**Exercise:** What do the lines from the top of the data through the line with "In the cross-section" say? Quote them exactly and include both ends.

**Data to examine:**
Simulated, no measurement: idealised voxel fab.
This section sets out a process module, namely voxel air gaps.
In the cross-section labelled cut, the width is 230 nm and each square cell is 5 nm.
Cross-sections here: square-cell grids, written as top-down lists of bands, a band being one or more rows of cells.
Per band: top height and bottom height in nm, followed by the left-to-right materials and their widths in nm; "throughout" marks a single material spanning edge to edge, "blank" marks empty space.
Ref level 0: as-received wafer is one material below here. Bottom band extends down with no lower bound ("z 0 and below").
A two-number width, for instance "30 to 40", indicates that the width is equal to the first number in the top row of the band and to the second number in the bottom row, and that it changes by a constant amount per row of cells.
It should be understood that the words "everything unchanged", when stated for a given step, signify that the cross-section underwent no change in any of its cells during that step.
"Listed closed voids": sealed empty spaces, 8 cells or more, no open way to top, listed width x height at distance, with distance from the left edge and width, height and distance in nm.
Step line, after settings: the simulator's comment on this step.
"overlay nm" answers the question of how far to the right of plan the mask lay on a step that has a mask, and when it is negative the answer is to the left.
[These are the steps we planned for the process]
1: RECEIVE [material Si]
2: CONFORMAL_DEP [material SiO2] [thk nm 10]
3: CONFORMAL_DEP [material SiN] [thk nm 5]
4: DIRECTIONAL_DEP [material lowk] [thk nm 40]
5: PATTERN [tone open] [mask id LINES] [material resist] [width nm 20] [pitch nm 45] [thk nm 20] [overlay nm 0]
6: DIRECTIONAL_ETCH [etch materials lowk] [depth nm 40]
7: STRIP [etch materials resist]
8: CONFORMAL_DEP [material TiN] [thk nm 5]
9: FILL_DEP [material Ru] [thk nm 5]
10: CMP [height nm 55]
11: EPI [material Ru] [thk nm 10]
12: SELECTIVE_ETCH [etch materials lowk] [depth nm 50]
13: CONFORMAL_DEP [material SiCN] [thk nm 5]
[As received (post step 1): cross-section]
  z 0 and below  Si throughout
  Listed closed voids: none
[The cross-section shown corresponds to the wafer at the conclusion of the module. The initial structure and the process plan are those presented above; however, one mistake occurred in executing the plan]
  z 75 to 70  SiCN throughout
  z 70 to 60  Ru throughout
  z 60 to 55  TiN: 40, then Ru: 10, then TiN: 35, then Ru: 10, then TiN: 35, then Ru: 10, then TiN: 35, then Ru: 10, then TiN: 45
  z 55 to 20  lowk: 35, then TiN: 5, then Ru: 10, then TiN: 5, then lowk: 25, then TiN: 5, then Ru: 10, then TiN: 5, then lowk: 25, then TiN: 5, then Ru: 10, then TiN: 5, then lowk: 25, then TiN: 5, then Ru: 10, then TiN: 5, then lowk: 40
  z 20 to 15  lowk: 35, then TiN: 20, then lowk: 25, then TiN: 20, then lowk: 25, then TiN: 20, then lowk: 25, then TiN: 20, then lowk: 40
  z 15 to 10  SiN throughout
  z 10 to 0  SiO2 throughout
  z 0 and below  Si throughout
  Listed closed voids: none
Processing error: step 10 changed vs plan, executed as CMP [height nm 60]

**Exercise response:**
Simulated, no measurement: idealised voxel fab.
This section sets out a process module, namely voxel air gaps.
In the cross-section labelled cut, the width is 230 nm and each square cell is 5 nm.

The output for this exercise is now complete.